↓

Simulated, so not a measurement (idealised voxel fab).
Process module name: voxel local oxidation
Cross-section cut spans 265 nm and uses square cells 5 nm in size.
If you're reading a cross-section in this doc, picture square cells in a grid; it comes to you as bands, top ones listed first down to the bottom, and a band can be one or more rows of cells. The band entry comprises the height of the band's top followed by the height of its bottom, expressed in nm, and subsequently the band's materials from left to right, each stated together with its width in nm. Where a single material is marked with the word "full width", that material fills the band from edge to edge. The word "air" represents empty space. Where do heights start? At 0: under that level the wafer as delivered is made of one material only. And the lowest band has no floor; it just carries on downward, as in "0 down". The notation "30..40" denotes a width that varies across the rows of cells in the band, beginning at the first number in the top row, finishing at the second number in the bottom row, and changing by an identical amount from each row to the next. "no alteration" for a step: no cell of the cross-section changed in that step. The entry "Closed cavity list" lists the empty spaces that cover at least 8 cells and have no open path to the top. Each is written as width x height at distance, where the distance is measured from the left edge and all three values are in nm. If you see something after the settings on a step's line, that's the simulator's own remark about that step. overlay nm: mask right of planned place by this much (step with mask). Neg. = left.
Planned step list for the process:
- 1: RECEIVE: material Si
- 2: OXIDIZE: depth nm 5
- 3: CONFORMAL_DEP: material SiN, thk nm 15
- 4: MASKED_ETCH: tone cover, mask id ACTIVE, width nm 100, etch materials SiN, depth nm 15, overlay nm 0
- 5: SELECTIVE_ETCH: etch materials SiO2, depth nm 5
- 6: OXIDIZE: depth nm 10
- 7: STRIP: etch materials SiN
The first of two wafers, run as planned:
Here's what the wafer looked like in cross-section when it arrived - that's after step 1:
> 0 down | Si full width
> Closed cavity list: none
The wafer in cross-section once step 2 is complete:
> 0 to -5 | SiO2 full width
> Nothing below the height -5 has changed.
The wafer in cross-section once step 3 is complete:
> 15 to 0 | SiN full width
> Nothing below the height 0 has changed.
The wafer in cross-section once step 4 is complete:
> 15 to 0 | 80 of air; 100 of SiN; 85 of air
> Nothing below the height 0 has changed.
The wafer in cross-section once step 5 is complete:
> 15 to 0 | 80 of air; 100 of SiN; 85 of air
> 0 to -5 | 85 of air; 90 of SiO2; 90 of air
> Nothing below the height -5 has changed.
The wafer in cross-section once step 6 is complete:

↑

### TASK ITEM
Precisely the lines between those holding "- 2: OXIDIZE: depth nm 5" and "The wafer in cross-section once step 4", inclusive, are to be reproduced from the listing above, with nothing added.

### WORKED SOLUTION
- 2: OXIDIZE: depth nm 5
- 3: CONFORMAL_DEP: material SiN, thk nm 15
- 4: MASKED_ETCH: tone cover, mask id ACTIVE, width nm 100, etch materials SiN, depth nm 15, overlay nm 0
- 5: SELECTIVE_ETCH: etch materials SiO2, depth nm 5
- 6: OXIDIZE: depth nm 10
- 7: STRIP: etch materials SiN
The first of two wafers, run as planned:
Here's what the wafer looked like in cross-section when it arrived - that's after step 1:
> 0 down | Si full width
> Closed cavity list: none
The wafer in cross-section once step 2 is complete:
> 0 to -5 | SiO2 full width
> Nothing below the height -5 has changed.
The wafer in cross-section once step 3 is complete:
> 15 to 0 | SiN full width
> Nothing below the height 0 has changed.
The wafer in cross-section once step 4 is complete:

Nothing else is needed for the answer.